*Dataset excerpts*.
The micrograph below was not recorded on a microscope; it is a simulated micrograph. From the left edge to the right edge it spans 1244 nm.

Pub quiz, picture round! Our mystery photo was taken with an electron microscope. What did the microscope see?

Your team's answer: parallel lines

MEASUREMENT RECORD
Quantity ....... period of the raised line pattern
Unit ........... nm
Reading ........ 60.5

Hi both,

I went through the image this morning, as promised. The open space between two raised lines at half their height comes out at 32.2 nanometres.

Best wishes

*Work task*.
All lines from the first line of the listing above through the line containing "Pub quiz, picture" are to be retyped exactly. Leave out any other line.

*Written answer*.
The micrograph below was not recorded on a microscope; it is a simulated micrograph. From the left edge to the right edge it spans 1244 nm.

Pub quiz, picture round! Our mystery photo was taken with an electron microscope. What did the microscope see?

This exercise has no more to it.